• _REQUIRED ACTION_: Retype the whole listing, character for character.

◆ ◆ ◆ ◆

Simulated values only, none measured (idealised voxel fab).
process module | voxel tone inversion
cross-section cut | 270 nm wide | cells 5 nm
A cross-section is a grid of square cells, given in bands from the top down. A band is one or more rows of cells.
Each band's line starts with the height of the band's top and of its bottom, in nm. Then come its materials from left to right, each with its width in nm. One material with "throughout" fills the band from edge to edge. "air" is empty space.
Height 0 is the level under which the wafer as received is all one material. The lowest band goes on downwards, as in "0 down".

◆ ◆ ◆ ◆

• _REPLY_:
Simulated values only, none measured (idealised voxel fab).
process module | voxel tone inversion
cross-section cut | 270 nm wide | cells 5 nm
A cross-section is a grid of square cells, given in bands from the top down. A band is one or more rows of cells.
Each band's line starts with the height of the band's top and of its bottom, in nm. Then come its materials from left to right, each with its width in nm. One material with "throughout" fills the band from edge to edge. "air" is empty space.
Height 0 is the level under which the wafer as received is all one material. The lowest band goes on downwards, as in "0 down".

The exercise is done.